▶ [Data for review]
####

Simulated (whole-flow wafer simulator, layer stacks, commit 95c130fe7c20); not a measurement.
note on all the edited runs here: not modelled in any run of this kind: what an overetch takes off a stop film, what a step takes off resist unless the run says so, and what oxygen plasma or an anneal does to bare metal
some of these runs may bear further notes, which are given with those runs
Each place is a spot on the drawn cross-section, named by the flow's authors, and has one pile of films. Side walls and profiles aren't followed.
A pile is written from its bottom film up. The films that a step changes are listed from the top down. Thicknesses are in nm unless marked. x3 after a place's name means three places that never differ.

####

The answer consists of every entry, returned exactly.

▶ [Response box]
Simulated (whole-flow wafer simulator, layer stacks, commit 95c130fe7c20); not a measurement.
note on all the edited runs here: not modelled in any run of this kind: what an overetch takes off a stop film, what a step takes off resist unless the run says so, and what oxygen plasma or an anneal does to bare metal
some of these runs may bear further notes, which are given with those runs
Each place is a spot on the drawn cross-section, named by the flow's authors, and has one pile of films. Side walls and profiles aren't followed.
A pile is written from its bottom film up. The films that a step changes are listed from the top down. Thicknesses are in nm unless marked. x3 after a place's name means three places that never differ.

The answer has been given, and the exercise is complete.